Work task: For this exercise, please reproduce the records below word for word, from the first line through the line with "A cross-section is".

Exercise data:
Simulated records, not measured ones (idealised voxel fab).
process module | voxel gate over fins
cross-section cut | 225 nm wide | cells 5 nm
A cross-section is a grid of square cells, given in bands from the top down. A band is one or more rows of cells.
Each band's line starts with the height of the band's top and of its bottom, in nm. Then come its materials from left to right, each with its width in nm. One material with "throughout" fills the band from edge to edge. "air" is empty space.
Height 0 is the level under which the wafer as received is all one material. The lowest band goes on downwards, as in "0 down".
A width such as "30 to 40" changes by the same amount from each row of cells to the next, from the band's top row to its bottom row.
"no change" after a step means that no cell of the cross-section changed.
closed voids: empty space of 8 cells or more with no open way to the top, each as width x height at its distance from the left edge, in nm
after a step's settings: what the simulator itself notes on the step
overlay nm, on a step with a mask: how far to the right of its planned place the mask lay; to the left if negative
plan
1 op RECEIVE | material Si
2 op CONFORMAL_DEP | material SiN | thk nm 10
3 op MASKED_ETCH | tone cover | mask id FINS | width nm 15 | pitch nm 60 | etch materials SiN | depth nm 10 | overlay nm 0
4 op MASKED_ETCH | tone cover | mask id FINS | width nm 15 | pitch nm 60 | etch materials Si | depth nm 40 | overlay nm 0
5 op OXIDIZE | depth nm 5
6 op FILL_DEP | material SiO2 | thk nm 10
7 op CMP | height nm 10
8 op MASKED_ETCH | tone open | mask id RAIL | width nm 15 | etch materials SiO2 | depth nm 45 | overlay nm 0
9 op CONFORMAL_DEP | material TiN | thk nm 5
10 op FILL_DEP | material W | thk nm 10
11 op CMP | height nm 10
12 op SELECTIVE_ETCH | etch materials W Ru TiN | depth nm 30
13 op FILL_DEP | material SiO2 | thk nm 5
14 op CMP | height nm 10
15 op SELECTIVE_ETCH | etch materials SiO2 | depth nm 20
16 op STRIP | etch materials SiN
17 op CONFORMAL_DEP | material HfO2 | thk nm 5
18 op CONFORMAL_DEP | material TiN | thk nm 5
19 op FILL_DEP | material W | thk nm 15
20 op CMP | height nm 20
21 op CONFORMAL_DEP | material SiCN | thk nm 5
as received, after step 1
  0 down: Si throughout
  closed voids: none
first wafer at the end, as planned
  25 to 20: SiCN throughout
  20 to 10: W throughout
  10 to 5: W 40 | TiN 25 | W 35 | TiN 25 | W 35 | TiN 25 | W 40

Task output:
Simulated records, not measured ones (idealised voxel fab).
process module | voxel gate over fins
cross-section cut | 225 nm wide | cells 5 nm
A cross-section is a grid of square cells, given in bands from the top down. A band is one or more rows of cells.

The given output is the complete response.